§ **EXERCISE**: This task calls for the complete listing below, reproduced exactly.

==== GIVEN DATA ====

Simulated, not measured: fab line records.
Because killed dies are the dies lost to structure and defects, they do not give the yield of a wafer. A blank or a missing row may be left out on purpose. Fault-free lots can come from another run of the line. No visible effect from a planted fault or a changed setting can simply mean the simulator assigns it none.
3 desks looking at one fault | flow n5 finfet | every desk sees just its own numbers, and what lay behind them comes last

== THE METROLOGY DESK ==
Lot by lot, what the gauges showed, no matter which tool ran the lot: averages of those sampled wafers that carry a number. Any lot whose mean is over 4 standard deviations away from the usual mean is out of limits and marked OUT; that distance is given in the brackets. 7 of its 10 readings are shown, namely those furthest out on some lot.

====

§ **EXPECTED ANSWER**:
Simulated, not measured: fab line records.
Because killed dies are the dies lost to structure and defects, they do not give the yield of a wafer. A blank or a missing row may be left out on purpose. Fault-free lots can come from another run of the line. No visible effect from a planted fault or a changed setting can simply mean the simulator assigns it none.
3 desks looking at one fault | flow n5 finfet | every desk sees just its own numbers, and what lay behind them comes last

== THE METROLOGY DESK ==
Lot by lot, what the gauges showed, no matter which tool ran the lot: averages of those sampled wafers that carry a number. Any lot whose mean is over 4 standard deviations away from the usual mean is out of limits and marked OUT; that distance is given in the brackets. 7 of its 10 readings are shown, namely those furthest out on some lot.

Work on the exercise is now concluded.